########################################

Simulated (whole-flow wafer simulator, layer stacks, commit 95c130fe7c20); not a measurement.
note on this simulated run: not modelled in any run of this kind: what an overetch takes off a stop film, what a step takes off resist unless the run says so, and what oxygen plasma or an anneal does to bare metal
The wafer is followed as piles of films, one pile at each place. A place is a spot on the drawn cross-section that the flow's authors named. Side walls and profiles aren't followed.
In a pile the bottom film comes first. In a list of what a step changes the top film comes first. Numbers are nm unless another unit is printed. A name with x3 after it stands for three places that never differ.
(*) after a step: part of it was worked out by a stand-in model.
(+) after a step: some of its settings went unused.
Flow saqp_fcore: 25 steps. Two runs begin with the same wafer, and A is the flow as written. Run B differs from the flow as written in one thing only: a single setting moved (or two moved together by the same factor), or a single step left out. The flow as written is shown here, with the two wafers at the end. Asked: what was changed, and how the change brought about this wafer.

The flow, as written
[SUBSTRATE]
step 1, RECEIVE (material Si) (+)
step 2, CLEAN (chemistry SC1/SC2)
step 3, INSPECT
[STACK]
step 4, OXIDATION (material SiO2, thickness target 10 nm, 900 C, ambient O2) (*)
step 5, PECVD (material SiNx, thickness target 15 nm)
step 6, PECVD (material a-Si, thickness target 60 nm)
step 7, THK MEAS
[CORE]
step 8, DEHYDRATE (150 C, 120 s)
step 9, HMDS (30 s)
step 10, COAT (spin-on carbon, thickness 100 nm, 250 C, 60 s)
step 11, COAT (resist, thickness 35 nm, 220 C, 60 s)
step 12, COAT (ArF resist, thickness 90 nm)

########################################

◆ Requirement
Print out all the material above, unaltered.

◆ Your solution
Simulated (whole-flow wafer simulator, layer stacks, commit 95c130fe7c20); not a measurement.
note on this simulated run: not modelled in any run of this kind: what an overetch takes off a stop film, what a step takes off resist unless the run says so, and what oxygen plasma or an anneal does to bare metal
The wafer is followed as piles of films, one pile at each place. A place is a spot on the drawn cross-section that the flow's authors named. Side walls and profiles aren't followed.
In a pile the bottom film comes first. In a list of what a step changes the top film comes first. Numbers are nm unless another unit is printed. A name with x3 after it stands for three places that never differ.
(*) after a step: part of it was worked out by a stand-in model.
(+) after a step: some of its settings went unused.
Flow saqp_fcore: 25 steps. Two runs begin with the same wafer, and A is the flow as written. Run B differs from the flow as written in one thing only: a single setting moved (or two moved together by the same factor), or a single step left out. The flow as written is shown here, with the two wafers at the end. Asked: what was changed, and how the change brought about this wafer.

The flow, as written
[SUBSTRATE]
step 1, RECEIVE (material Si) (+)
step 2, CLEAN (chemistry SC1/SC2)
step 3, INSPECT
[STACK]
step 4, OXIDATION (material SiO2, thickness target 10 nm, 900 C, ambient O2) (*)
step 5, PECVD (material SiNx, thickness target 15 nm)
step 6, PECVD (material a-Si, thickness target 60 nm)
step 7, THK MEAS
[CORE]
step 8, DEHYDRATE (150 C, 120 s)
step 9, HMDS (30 s)
step 10, COAT (spin-on carbon, thickness 100 nm, 250 C, 60 s)
step 11, COAT (resist, thickness 35 nm, 220 C, 60 s)
step 12, COAT (ArF resist, thickness 90 nm)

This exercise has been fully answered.